- Opening Delimiter -

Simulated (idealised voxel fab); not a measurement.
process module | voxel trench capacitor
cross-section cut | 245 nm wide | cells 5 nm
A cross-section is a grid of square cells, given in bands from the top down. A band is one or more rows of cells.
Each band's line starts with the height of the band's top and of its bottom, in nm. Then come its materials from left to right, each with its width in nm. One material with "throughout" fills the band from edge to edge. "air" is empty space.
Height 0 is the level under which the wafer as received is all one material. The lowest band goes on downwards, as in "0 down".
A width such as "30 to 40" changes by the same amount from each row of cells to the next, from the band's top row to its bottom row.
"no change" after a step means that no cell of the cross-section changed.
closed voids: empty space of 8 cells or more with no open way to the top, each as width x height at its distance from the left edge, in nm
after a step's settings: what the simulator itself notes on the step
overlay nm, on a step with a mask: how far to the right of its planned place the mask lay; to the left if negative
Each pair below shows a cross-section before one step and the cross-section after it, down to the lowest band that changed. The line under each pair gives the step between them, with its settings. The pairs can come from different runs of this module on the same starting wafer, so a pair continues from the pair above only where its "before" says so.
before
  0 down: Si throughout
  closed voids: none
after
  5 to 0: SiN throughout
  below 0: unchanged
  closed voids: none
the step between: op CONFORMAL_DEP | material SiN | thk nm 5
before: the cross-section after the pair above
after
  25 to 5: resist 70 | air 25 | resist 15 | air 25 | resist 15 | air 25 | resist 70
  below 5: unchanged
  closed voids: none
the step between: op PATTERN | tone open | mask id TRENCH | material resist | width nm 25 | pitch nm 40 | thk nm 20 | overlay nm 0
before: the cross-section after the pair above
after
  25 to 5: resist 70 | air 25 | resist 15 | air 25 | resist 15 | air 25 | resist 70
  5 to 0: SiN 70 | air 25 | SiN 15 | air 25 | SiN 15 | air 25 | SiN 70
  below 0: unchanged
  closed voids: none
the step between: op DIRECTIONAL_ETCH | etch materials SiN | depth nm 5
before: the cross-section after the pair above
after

- Closing Delimiter -

__Assignment__.
Only the lines above from the line with "the cross-section changed." to the line with "after a step's", those two lines included, should be reproduced exactly.

__Your response__.
"no change" after a step means that no cell of the cross-section changed.
closed voids: empty space of 8 cells or more with no open way to the top, each as width x height at its distance from the left edge, in nm
after a step's settings: what the simulator itself notes on the step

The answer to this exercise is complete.